▶ **BRIEF**: Copy the records below exactly.

□ □ □ □ □

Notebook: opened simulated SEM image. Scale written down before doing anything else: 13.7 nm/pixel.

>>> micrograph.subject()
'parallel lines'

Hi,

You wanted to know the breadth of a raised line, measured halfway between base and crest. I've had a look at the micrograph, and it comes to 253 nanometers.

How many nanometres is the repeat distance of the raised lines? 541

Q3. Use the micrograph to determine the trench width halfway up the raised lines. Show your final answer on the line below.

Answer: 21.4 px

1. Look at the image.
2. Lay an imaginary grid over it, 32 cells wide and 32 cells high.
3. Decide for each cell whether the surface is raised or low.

□ □ □ □ □

▶ **WRITTEN RESPONSE**:
Notebook: opened simulated SEM image. Scale written down before doing anything else: 13.7 nm/pixel.

>>> micrograph.subject()
'parallel lines'

Hi,

You wanted to know the breadth of a raised line, measured halfway between base and crest. I've had a look at the micrograph, and it comes to 253 nanometers.

How many nanometres is the repeat distance of the raised lines? 541

Q3. Use the micrograph to determine the trench width halfway up the raised lines. Show your final answer on the line below.

Answer: 21.4 px

1. Look at the image.
2. Lay an imaginary grid over it, 32 cells wide and 32 cells high.
3. Decide for each cell whether the surface is raised or low.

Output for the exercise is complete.